+++ SOURCE MATERIAL +++

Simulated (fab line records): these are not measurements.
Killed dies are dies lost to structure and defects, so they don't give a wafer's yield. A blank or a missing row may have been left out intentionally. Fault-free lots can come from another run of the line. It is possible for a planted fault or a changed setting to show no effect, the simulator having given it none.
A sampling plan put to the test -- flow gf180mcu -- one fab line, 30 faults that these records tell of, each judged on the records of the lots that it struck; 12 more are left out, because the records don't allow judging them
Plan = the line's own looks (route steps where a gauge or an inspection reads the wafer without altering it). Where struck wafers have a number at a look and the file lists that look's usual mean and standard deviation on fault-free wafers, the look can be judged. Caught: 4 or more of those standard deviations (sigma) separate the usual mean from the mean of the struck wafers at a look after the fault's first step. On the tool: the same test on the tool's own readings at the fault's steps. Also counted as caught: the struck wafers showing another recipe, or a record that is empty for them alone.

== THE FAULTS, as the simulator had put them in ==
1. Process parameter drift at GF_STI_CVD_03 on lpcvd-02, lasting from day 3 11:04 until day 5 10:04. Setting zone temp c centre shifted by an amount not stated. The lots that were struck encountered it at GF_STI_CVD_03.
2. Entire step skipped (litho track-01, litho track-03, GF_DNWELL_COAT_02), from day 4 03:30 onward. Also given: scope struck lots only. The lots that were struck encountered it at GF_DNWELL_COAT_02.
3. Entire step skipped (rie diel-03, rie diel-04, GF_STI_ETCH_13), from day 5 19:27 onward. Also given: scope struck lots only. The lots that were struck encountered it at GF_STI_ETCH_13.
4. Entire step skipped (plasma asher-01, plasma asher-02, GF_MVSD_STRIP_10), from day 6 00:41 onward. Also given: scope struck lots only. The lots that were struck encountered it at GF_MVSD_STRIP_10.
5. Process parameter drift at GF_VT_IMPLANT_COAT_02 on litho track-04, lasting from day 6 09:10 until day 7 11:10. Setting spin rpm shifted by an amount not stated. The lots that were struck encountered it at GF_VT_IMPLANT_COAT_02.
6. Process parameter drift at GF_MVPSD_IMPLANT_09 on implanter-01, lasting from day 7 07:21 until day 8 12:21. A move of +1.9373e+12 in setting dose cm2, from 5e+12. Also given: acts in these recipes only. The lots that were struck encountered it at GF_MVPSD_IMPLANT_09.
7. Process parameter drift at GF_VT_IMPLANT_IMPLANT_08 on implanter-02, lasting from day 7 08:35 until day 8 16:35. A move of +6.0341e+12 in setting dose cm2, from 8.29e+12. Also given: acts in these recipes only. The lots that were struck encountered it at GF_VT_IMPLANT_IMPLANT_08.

+++

Copying word for word, give each line of the data above from the first one through the line containing "1. Process parameter", and nothing else.

[EXERCISE RESULT]
Simulated (fab line records): these are not measurements.
Killed dies are dies lost to structure and defects, so they don't give a wafer's yield. A blank or a missing row may have been left out intentionally. Fault-free lots can come from another run of the line. It is possible for a planted fault or a changed setting to show no effect, the simulator having given it none.
A sampling plan put to the test -- flow gf180mcu -- one fab line, 30 faults that these records tell of, each judged on the records of the lots that it struck; 12 more are left out, because the records don't allow judging them
Plan = the line's own looks (route steps where a gauge or an inspection reads the wafer without altering it). Where struck wafers have a number at a look and the file lists that look's usual mean and standard deviation on fault-free wafers, the look can be judged. Caught: 4 or more of those standard deviations (sigma) separate the usual mean from the mean of the struck wafers at a look after the fault's first step. On the tool: the same test on the tool's own readings at the fault's steps. Also counted as caught: the struck wafers showing another recipe, or a record that is empty for them alone.

== THE FAULTS, as the simulator had put them in ==
1. Process parameter drift at GF_STI_CVD_03 on lpcvd-02, lasting from day 3 11:04 until day 5 10:04. Setting zone temp c centre shifted by an amount not stated. The lots that were struck encountered it at GF_STI_CVD_03.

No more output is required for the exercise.